◆ INFORMATION PROVIDED
☆ ☆ ☆

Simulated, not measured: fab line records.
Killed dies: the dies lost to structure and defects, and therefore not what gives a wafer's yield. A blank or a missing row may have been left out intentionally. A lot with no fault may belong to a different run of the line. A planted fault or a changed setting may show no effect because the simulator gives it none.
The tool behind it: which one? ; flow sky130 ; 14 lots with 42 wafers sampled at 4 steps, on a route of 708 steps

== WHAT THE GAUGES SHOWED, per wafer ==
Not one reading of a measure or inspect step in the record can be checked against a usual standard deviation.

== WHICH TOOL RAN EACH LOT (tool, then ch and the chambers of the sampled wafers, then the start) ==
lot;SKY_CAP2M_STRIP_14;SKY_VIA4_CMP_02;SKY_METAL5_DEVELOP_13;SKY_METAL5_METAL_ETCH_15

☆ ☆ ☆

◆ ACTION ITEM
Copy out all the entries shown above, character for character.

◆ EXERCISE ANSWER
Simulated, not measured: fab line records.
Killed dies: the dies lost to structure and defects, and therefore not what gives a wafer's yield. A blank or a missing row may have been left out intentionally. A lot with no fault may belong to a different run of the line. A planted fault or a changed setting may show no effect because the simulator gives it none.
The tool behind it: which one? ; flow sky130 ; 14 lots with 42 wafers sampled at 4 steps, on a route of 708 steps

== WHAT THE GAUGES SHOWED, per wafer ==
Not one reading of a measure or inspect step in the record can be checked against a usual standard deviation.

== WHICH TOOL RAN EACH LOT (tool, then ch and the chambers of the sampled wafers, then the start) ==
lot;SKY_CAP2M_STRIP_14;SKY_VIA4_CMP_02;SKY_METAL5_DEVELOP_13;SKY_METAL5_METAL_ETCH_15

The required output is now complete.